Data extracts:
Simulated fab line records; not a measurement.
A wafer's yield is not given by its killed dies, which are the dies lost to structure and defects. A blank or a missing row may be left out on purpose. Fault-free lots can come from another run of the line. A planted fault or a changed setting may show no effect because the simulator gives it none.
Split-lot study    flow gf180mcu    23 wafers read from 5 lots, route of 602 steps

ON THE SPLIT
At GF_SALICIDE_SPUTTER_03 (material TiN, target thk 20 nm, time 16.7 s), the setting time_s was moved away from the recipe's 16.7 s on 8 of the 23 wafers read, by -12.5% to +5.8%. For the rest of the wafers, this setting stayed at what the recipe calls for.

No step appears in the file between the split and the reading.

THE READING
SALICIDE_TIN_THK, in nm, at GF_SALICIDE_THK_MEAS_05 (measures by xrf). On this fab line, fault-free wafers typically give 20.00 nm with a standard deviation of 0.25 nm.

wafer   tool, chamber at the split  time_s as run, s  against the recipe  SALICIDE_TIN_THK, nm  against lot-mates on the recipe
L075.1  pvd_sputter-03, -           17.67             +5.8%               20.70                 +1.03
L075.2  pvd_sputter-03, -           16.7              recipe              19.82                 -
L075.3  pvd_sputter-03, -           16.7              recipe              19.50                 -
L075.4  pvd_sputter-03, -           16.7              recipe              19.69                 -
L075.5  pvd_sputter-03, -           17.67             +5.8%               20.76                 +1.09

Brief:
Could you transcribe the whole listing above without any edits?

Answer section:
Simulated fab line records; not a measurement.
A wafer's yield is not given by its killed dies, which are the dies lost to structure and defects. A blank or a missing row may be left out on purpose. Fault-free lots can come from another run of the line. A planted fault or a changed setting may show no effect because the simulator gives it none.
Split-lot study    flow gf180mcu    23 wafers read from 5 lots, route of 602 steps

ON THE SPLIT
At GF_SALICIDE_SPUTTER_03 (material TiN, target thk 20 nm, time 16.7 s), the setting time_s was moved away from the recipe's 16.7 s on 8 of the 23 wafers read, by -12.5% to +5.8%. For the rest of the wafers, this setting stayed at what the recipe calls for.

No step appears in the file between the split and the reading.

THE READING
SALICIDE_TIN_THK, in nm, at GF_SALICIDE_THK_MEAS_05 (measures by xrf). On this fab line, fault-free wafers typically give 20.00 nm with a standard deviation of 0.25 nm.

wafer   tool, chamber at the split  time_s as run, s  against the recipe  SALICIDE_TIN_THK, nm  against lot-mates on the recipe
L075.1  pvd_sputter-03, -           17.67             +5.8%               20.70                 +1.03
L075.2  pvd_sputter-03, -           16.7              recipe              19.82                 -
L075.3  pvd_sputter-03, -           16.7              recipe              19.50                 -
L075.4  pvd_sputter-03, -           16.7              recipe              19.69                 -
L075.5  pvd_sputter-03, -           17.67             +5.8%               20.76                 +1.09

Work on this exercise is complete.